Records shown:
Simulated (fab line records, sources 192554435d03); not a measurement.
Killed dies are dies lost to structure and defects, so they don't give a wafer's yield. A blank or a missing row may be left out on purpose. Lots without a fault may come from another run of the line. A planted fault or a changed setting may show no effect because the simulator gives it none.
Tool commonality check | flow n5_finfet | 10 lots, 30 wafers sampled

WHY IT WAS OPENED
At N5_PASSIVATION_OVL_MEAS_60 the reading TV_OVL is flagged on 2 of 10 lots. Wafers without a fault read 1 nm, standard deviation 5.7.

Work request: Your answer should be the data above, retyped in full and unaltered.

Response box:
Simulated (fab line records, sources 192554435d03); not a measurement.
Killed dies are dies lost to structure and defects, so they don't give a wafer's yield. A blank or a missing row may be left out on purpose. Lots without a fault may come from another run of the line. A planted fault or a changed setting may show no effect because the simulator gives it none.
Tool commonality check | flow n5_finfet | 10 lots, 30 wafers sampled

WHY IT WAS OPENED
At N5_PASSIVATION_OVL_MEAS_60 the reading TV_OVL is flagged on 2 of 10 lots. Wafers without a fault read 1 nm, standard deviation 5.7.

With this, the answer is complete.